__Work task__: Copy every record below exactly as it stands.

┌──
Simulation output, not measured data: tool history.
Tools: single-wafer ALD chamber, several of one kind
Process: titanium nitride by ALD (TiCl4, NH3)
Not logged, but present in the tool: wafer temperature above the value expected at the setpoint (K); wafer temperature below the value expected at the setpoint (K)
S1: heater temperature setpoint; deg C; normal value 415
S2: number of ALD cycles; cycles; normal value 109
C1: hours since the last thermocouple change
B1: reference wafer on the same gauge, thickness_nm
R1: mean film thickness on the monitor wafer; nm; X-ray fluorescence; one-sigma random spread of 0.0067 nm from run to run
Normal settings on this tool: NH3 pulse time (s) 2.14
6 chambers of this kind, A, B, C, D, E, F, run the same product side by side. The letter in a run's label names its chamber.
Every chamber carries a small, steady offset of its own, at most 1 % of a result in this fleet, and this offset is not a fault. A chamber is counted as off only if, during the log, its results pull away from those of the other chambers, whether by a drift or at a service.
└──

__Task output__:
Simulation output, not measured data: tool history.
Tools: single-wafer ALD chamber, several of one kind
Process: titanium nitride by ALD (TiCl4, NH3)
Not logged, but present in the tool: wafer temperature above the value expected at the setpoint (K); wafer temperature below the value expected at the setpoint (K)
S1: heater temperature setpoint; deg C; normal value 415
S2: number of ALD cycles; cycles; normal value 109
C1: hours since the last thermocouple change
B1: reference wafer on the same gauge, thickness_nm
R1: mean film thickness on the monitor wafer; nm; X-ray fluorescence; one-sigma random spread of 0.0067 nm from run to run
Normal settings on this tool: NH3 pulse time (s) 2.14
6 chambers of this kind, A, B, C, D, E, F, run the same product side by side. The letter in a run's label names its chamber.
Every chamber carries a small, steady offset of its own, at most 1 % of a result in this fleet, and this offset is not a fault. A chamber is counted as off only if, during the log, its results pull away from those of the other chambers, whether by a drift or at a service.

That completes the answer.